Extracted information ▸
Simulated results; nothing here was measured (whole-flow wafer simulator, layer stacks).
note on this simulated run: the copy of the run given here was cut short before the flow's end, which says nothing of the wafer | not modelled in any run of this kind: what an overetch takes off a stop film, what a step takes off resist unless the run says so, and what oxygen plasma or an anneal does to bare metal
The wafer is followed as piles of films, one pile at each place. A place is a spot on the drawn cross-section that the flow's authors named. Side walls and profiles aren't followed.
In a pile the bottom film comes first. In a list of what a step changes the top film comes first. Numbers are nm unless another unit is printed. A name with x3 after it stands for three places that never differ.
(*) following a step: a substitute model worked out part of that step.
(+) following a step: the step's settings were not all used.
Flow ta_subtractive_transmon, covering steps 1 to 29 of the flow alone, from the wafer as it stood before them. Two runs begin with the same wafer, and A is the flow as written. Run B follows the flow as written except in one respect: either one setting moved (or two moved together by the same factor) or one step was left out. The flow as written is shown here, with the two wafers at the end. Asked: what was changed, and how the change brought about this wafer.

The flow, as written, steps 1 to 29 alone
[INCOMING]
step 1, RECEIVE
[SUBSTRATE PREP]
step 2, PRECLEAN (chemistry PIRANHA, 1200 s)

Brief ▸ Repeat the listing exactly.

Your response ▸
Simulated results; nothing here was measured (whole-flow wafer simulator, layer stacks).
note on this simulated run: the copy of the run given here was cut short before the flow's end, which says nothing of the wafer | not modelled in any run of this kind: what an overetch takes off a stop film, what a step takes off resist unless the run says so, and what oxygen plasma or an anneal does to bare metal
The wafer is followed as piles of films, one pile at each place. A place is a spot on the drawn cross-section that the flow's authors named. Side walls and profiles aren't followed.
In a pile the bottom film comes first. In a list of what a step changes the top film comes first. Numbers are nm unless another unit is printed. A name with x3 after it stands for three places that never differ.
(*) following a step: a substitute model worked out part of that step.
(+) following a step: the step's settings were not all used.
Flow ta_subtractive_transmon, covering steps 1 to 29 of the flow alone, from the wafer as it stood before them. Two runs begin with the same wafer, and A is the flow as written. Run B follows the flow as written except in one respect: either one setting moved (or two moved together by the same factor) or one step was left out. The flow as written is shown here, with the two wafers at the end. Asked: what was changed, and how the change brought about this wafer.

The flow, as written, steps 1 to 29 alone
[INCOMING]
step 1, RECEIVE
[SUBSTRATE PREP]
step 2, PRECLEAN (chemistry PIRANHA, 1200 s)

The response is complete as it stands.